▶ **Material provided**
################
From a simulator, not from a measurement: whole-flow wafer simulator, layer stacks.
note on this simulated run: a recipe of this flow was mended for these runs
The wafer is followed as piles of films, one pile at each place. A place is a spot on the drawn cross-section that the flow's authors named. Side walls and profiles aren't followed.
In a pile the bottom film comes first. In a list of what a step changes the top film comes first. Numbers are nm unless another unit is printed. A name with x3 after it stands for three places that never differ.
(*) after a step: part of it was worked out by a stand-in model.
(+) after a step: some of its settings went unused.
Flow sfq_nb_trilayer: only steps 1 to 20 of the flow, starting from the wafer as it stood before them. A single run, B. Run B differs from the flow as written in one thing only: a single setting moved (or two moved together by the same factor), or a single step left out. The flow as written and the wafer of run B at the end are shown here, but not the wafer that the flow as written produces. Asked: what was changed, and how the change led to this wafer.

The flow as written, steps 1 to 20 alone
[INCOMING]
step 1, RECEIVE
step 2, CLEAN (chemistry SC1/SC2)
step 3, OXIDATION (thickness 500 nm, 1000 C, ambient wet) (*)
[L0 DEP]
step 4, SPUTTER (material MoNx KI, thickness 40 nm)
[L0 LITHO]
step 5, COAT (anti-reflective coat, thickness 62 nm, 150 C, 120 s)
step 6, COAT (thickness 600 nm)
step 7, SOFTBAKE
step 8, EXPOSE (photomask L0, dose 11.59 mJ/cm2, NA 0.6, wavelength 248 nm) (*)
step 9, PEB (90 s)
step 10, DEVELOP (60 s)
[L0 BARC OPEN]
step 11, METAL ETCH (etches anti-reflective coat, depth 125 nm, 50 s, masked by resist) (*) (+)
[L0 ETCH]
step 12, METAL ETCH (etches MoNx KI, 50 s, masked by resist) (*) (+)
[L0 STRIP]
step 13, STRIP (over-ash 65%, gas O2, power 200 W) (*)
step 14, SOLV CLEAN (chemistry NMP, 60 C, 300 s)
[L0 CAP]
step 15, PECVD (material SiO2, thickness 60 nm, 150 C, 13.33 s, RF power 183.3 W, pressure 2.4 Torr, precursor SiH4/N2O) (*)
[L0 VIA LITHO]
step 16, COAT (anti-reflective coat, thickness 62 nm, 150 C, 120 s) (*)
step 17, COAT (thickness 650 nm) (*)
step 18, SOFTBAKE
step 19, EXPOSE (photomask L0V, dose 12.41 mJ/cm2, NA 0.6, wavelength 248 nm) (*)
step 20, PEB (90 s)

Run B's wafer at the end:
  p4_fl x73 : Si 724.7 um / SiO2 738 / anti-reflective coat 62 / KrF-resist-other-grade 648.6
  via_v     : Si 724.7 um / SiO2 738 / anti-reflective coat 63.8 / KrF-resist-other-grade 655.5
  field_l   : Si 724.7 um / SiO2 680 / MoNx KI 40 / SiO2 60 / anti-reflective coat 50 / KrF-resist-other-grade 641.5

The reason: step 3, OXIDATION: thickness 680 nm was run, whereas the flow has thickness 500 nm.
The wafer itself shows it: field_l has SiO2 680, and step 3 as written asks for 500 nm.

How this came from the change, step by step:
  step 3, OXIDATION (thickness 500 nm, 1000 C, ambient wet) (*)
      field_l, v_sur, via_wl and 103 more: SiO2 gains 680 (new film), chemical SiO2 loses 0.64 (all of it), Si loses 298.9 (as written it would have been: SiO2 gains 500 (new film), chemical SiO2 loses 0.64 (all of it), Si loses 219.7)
################

The lines above, from the start of the records through the one containing "(+) after a", are to be printed exactly, and nothing else is to be included.

▶ **Response box**
From a simulator, not from a measurement: whole-flow wafer simulator, layer stacks.
note on this simulated run: a recipe of this flow was mended for these runs
The wafer is followed as piles of films, one pile at each place. A place is a spot on the drawn cross-section that the flow's authors named. Side walls and profiles aren't followed.
In a pile the bottom film comes first. In a list of what a step changes the top film comes first. Numbers are nm unless another unit is printed. A name with x3 after it stands for three places that never differ.
(*) after a step: part of it was worked out by a stand-in model.
(+) after a step: some of its settings went unused.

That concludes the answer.